▸ Work order
Give the data again exactly as it is written.

▸ Supplied data
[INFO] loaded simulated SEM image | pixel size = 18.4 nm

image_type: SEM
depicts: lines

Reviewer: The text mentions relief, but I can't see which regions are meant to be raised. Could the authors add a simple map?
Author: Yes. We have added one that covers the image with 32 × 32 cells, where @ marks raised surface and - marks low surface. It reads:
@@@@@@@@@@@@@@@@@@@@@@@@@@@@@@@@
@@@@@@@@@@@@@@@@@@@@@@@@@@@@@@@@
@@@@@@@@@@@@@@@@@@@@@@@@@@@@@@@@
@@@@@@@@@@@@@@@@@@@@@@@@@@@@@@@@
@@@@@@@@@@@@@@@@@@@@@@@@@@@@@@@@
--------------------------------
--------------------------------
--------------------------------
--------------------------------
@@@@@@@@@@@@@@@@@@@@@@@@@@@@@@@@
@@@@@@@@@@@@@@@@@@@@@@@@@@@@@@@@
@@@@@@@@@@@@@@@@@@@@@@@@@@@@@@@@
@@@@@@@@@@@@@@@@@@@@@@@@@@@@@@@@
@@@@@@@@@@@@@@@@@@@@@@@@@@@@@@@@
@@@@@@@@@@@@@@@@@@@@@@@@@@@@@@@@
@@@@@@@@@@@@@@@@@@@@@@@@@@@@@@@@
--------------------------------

▸ Response
[INFO] loaded simulated SEM image | pixel size = 18.4 nm

image_type: SEM
depicts: lines

Reviewer: The text mentions relief, but I can't see which regions are meant to be raised. Could the authors add a simple map?
Author: Yes. We have added one that covers the image with 32 × 32 cells, where @ marks raised surface and - marks low surface. It reads:
@@@@@@@@@@@@@@@@@@@@@@@@@@@@@@@@
@@@@@@@@@@@@@@@@@@@@@@@@@@@@@@@@
@@@@@@@@@@@@@@@@@@@@@@@@@@@@@@@@
@@@@@@@@@@@@@@@@@@@@@@@@@@@@@@@@
@@@@@@@@@@@@@@@@@@@@@@@@@@@@@@@@
--------------------------------
--------------------------------
--------------------------------
--------------------------------
@@@@@@@@@@@@@@@@@@@@@@@@@@@@@@@@
@@@@@@@@@@@@@@@@@@@@@@@@@@@@@@@@
@@@@@@@@@@@@@@@@@@@@@@@@@@@@@@@@
@@@@@@@@@@@@@@@@@@@@@@@@@@@@@@@@
@@@@@@@@@@@@@@@@@@@@@@@@@@@@@@@@
@@@@@@@@@@@@@@@@@@@@@@@@@@@@@@@@
@@@@@@@@@@@@@@@@@@@@@@@@@@@@@@@@
--------------------------------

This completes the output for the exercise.